::: Extracted data

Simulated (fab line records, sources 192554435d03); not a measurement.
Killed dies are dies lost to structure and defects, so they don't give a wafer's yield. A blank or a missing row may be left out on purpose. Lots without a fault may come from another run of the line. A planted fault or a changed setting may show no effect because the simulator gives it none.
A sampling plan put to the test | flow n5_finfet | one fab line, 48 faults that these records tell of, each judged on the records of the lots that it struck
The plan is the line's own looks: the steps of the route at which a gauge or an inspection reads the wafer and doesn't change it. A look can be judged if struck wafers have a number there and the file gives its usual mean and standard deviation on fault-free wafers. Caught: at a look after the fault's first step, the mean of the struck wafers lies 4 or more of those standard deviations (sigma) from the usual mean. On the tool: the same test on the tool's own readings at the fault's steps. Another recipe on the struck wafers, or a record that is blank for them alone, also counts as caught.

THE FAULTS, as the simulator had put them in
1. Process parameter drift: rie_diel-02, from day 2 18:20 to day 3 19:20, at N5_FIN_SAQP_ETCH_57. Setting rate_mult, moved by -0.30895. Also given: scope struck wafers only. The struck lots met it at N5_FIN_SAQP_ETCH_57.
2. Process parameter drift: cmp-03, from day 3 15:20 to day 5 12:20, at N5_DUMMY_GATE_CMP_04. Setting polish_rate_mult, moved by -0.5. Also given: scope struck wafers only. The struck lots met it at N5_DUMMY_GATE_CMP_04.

::::::

Make sure that every entry above is copied out exactly as it stands.

Simulated (fab line records, sources 192554435d03); not a measurement.
Killed dies are dies lost to structure and defects, so they don't give a wafer's yield. A blank or a missing row may be left out on purpose. Lots without a fault may come from another run of the line. A planted fault or a changed setting may show no effect because the simulator gives it none.
A sampling plan put to the test | flow n5_finfet | one fab line, 48 faults that these records tell of, each judged on the records of the lots that it struck
The plan is the line's own looks: the steps of the route at which a gauge or an inspection reads the wafer and doesn't change it. A look can be judged if struck wafers have a number there and the file gives its usual mean and standard deviation on fault-free wafers. Caught: at a look after the fault's first step, the mean of the struck wafers lies 4 or more of those standard deviations (sigma) from the usual mean. On the tool: the same test on the tool's own readings at the fault's steps. Another recipe on the struck wafers, or a record that is blank for them alone, also counts as caught.

THE FAULTS, as the simulator had put them in
1. Process parameter drift: rie_diel-02, from day 2 18:20 to day 3 19:20, at N5_FIN_SAQP_ETCH_57. Setting rate_mult, moved by -0.30895. Also given: scope struck wafers only. The struck lots met it at N5_FIN_SAQP_ETCH_57.
2. Process parameter drift: cmp-03, from day 3 15:20 to day 5 12:20, at N5_DUMMY_GATE_CMP_04. Setting polish_rate_mult, moved by -0.5. Also given: scope struck wafers only. The struck lots met it at N5_DUMMY_GATE_CMP_04.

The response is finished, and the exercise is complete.